The entries below contain a stretch that opens with the line containing "The shortest centre-to-centre" and closes with the line containing "Prompt: State the"; set down that stretch exactly, both ends included, and nothing else.

-=-=-
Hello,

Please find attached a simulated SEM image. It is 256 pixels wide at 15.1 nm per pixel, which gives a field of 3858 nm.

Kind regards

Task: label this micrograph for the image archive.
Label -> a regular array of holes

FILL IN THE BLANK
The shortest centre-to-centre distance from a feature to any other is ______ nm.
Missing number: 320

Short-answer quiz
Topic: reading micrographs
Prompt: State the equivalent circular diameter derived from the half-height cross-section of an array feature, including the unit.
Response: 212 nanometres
-=-=-

■ Reply ■
The shortest centre-to-centre distance from a feature to any other is ______ nm.
Missing number: 320

Short-answer quiz
Topic: reading micrographs
Prompt: State the equivalent circular diameter derived from the half-height cross-section of an array feature, including the unit.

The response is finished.